## WORK TASK
Every entry must be output exactly as it was written.

## DATA EXTRACTS
##########

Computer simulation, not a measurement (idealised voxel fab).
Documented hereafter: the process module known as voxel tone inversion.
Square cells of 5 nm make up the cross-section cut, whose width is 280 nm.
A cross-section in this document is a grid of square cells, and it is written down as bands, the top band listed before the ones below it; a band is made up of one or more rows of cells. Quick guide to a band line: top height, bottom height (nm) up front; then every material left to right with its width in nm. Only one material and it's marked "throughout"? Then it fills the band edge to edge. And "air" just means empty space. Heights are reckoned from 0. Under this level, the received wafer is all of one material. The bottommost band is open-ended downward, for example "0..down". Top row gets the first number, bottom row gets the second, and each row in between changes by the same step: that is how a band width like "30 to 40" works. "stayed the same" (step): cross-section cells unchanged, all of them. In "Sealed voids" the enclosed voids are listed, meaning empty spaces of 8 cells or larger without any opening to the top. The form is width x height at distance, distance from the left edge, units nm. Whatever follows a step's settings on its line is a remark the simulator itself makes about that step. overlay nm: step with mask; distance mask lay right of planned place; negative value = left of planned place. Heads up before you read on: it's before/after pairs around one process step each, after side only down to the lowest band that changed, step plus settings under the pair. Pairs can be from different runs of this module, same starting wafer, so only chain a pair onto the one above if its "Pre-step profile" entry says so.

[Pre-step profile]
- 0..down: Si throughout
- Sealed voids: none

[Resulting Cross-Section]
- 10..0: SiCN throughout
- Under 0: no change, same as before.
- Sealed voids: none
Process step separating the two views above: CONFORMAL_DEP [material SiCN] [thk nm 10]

##########

## PROBLEM SOLUTION
Computer simulation, not a measurement (idealised voxel fab).
Documented hereafter: the process module known as voxel tone inversion.
Square cells of 5 nm make up the cross-section cut, whose width is 280 nm.
A cross-section in this document is a grid of square cells, and it is written down as bands, the top band listed before the ones below it; a band is made up of one or more rows of cells. Quick guide to a band line: top height, bottom height (nm) up front; then every material left to right with its width in nm. Only one material and it's marked "throughout"? Then it fills the band edge to edge. And "air" just means empty space. Heights are reckoned from 0. Under this level, the received wafer is all of one material. The bottommost band is open-ended downward, for example "0..down". Top row gets the first number, bottom row gets the second, and each row in between changes by the same step: that is how a band width like "30 to 40" works. "stayed the same" (step): cross-section cells unchanged, all of them. In "Sealed voids" the enclosed voids are listed, meaning empty spaces of 8 cells or larger without any opening to the top. The form is width x height at distance, distance from the left edge, units nm. Whatever follows a step's settings on its line is a remark the simulator itself makes about that step. overlay nm: step with mask; distance mask lay right of planned place; negative value = left of planned place. Heads up before you read on: it's before/after pairs around one process step each, after side only down to the lowest band that changed, step plus settings under the pair. Pairs can be from different runs of this module, same starting wafer, so only chain a pair onto the one above if its "Pre-step profile" entry says so.

[Pre-step profile]
- 0..down: Si throughout
- Sealed voids: none

[Resulting Cross-Section]
- 10..0: SiCN throughout
- Under 0: no change, same as before.
- Sealed voids: none
Process step separating the two views above: CONFORMAL_DEP [material SiCN] [thk nm 10]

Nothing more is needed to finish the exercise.